# Activity
Repeat the first line of the listing and each line after it, exactly, through the line containing "step 7, LIFTOFF UL BAKE (180 C)".

# Information shown
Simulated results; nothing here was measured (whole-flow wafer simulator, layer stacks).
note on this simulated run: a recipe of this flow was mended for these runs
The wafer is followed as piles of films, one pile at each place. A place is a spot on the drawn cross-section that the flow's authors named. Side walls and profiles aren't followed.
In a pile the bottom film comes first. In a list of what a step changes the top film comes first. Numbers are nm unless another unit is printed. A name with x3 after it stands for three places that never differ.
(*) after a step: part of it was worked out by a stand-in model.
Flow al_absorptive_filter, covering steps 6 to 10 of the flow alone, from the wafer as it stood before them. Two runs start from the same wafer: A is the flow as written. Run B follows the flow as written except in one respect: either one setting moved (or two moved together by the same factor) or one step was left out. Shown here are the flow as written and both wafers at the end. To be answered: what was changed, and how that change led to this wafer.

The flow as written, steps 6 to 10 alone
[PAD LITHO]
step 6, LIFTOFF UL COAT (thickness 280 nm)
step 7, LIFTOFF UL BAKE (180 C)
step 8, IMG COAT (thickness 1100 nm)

# Task response
Simulated results; nothing here was measured (whole-flow wafer simulator, layer stacks).
note on this simulated run: a recipe of this flow was mended for these runs
The wafer is followed as piles of films, one pile at each place. A place is a spot on the drawn cross-section that the flow's authors named. Side walls and profiles aren't followed.
In a pile the bottom film comes first. In a list of what a step changes the top film comes first. Numbers are nm unless another unit is printed. A name with x3 after it stands for three places that never differ.
(*) after a step: part of it was worked out by a stand-in model.
Flow al_absorptive_filter, covering steps 6 to 10 of the flow alone, from the wafer as it stood before them. Two runs start from the same wafer: A is the flow as written. Run B follows the flow as written except in one respect: either one setting moved (or two moved together by the same factor) or one step was left out. Shown here are the flow as written and both wafers at the end. To be answered: what was changed, and how that change led to this wafer.

The flow as written, steps 6 to 10 alone
[PAD LITHO]
step 6, LIFTOFF UL COAT (thickness 280 nm)
step 7, LIFTOFF UL BAKE (180 C)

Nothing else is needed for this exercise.